- [Data extracts]:
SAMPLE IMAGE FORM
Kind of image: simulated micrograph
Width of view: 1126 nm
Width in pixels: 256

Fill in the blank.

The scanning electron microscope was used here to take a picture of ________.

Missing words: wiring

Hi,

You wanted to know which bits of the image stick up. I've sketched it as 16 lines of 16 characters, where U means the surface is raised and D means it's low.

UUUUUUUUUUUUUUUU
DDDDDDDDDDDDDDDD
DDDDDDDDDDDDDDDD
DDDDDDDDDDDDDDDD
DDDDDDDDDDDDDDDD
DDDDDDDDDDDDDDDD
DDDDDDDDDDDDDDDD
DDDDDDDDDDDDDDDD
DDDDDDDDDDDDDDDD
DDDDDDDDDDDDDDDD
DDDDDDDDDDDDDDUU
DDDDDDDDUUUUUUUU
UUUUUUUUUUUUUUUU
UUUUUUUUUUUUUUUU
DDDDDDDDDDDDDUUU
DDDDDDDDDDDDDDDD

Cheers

- [Task item]: Starting from the top of the records and ending at the line that contains "DDDDDDDDDDDDDUUU", repeat each line exactly and return only those lines.

- [Exercise result]:
SAMPLE IMAGE FORM
Kind of image: simulated micrograph
Width of view: 1126 nm
Width in pixels: 256

Fill in the blank.

The scanning electron microscope was used here to take a picture of ________.

Missing words: wiring

Hi,

You wanted to know which bits of the image stick up. I've sketched it as 16 lines of 16 characters, where U means the surface is raised and D means it's low.

UUUUUUUUUUUUUUUU
DDDDDDDDDDDDDDDD
DDDDDDDDDDDDDDDD
DDDDDDDDDDDDDDDD
DDDDDDDDDDDDDDDD
DDDDDDDDDDDDDDDD
DDDDDDDDDDDDDDDD
DDDDDDDDDDDDDDDD
DDDDDDDDDDDDDDDD
DDDDDDDDDDDDDDDD
DDDDDDDDDDDDDDUU
DDDDDDDDUUUUUUUU
UUUUUUUUUUUUUUUU
UUUUUUUUUUUUUUUU
DDDDDDDDDDDDDUUU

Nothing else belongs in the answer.